__Entries shown__.
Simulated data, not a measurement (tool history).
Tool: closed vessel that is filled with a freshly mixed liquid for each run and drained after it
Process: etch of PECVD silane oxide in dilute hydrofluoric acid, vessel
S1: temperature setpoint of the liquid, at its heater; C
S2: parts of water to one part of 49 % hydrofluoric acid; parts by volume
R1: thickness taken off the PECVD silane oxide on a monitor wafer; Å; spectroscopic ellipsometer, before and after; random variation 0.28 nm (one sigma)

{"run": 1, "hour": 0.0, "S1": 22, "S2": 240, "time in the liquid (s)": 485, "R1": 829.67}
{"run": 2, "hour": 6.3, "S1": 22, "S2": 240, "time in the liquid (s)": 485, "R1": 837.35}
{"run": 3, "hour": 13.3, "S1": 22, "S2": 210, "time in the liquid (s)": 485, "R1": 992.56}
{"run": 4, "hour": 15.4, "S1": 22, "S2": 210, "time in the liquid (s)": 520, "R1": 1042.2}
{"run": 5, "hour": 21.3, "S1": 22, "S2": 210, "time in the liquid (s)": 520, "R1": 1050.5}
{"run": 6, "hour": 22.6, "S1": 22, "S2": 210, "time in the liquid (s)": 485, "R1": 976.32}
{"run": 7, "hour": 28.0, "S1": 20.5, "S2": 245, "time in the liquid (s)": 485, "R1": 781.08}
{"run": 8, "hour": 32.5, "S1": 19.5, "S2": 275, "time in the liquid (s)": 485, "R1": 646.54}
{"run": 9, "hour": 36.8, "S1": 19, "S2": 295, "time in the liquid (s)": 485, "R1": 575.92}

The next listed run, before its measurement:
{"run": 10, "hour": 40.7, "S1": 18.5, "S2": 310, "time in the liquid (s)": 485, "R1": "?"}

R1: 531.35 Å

__Work order__.
Precisely reproduce the lines of the entries, beginning at the first and ending at the one containing "R1: thickness taken". Add nothing.

__Written solution__.
Simulated data, not a measurement (tool history).
Tool: closed vessel that is filled with a freshly mixed liquid for each run and drained after it
Process: etch of PECVD silane oxide in dilute hydrofluoric acid, vessel
S1: temperature setpoint of the liquid, at its heater; C
S2: parts of water to one part of 49 % hydrofluoric acid; parts by volume
R1: thickness taken off the PECVD silane oxide on a monitor wafer; Å; spectroscopic ellipsometer, before and after; random variation 0.28 nm (one sigma)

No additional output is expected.